Segment Start: DATA TO EXAMINE

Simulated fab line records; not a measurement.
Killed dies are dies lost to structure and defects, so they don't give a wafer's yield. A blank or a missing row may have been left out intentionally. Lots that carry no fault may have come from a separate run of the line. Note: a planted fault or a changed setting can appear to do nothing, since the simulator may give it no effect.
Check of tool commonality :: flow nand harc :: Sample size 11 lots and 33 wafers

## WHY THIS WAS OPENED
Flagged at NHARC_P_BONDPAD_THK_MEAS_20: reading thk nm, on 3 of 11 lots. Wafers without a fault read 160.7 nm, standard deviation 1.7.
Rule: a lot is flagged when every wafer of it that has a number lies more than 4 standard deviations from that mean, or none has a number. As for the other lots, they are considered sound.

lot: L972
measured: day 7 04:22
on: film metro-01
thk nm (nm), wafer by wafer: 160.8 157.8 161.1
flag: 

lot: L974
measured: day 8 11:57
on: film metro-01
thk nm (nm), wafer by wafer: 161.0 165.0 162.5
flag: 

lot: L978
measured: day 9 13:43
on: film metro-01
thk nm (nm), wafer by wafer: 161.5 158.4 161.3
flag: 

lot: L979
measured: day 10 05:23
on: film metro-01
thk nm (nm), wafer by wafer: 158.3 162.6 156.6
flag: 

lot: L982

Segment End: DATA TO EXAMINE

- ACTION ITEM -
Copy the stretch of the records above that runs from the line with "## WHY THIS WAS OPENED" through the line with "measured: day 7 04:22". Both end lines belong in the copy, and nothing else does.

- WORKED SOLUTION -
## WHY THIS WAS OPENED
Flagged at NHARC_P_BONDPAD_THK_MEAS_20: reading thk nm, on 3 of 11 lots. Wafers without a fault read 160.7 nm, standard deviation 1.7.
Rule: a lot is flagged when every wafer of it that has a number lies more than 4 standard deviations from that mean, or none has a number. As for the other lots, they are considered sound.

lot: L972
measured: day 7 04:22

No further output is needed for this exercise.